▶ **WORK REQUEST**: Make an exact copy of the entries that come next.

▶ **RECORD SET**:
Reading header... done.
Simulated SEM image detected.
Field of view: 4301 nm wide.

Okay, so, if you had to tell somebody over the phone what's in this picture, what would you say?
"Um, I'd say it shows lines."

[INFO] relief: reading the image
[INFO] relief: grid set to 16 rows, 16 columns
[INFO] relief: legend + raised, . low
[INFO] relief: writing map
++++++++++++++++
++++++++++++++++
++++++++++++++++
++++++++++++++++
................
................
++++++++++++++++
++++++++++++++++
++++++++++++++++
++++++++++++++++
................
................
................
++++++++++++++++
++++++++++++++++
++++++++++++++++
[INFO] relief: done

▶ **RESPONSE AREA**:
Reading header... done.
Simulated SEM image detected.
Field of view: 4301 nm wide.

Okay, so, if you had to tell somebody over the phone what's in this picture, what would you say?
"Um, I'd say it shows lines."

[INFO] relief: reading the image
[INFO] relief: grid set to 16 rows, 16 columns
[INFO] relief: legend + raised, . low
[INFO] relief: writing map
++++++++++++++++
++++++++++++++++
++++++++++++++++
++++++++++++++++
................
................
++++++++++++++++
++++++++++++++++
++++++++++++++++
++++++++++++++++
................
................
................
++++++++++++++++
++++++++++++++++
++++++++++++++++
[INFO] relief: done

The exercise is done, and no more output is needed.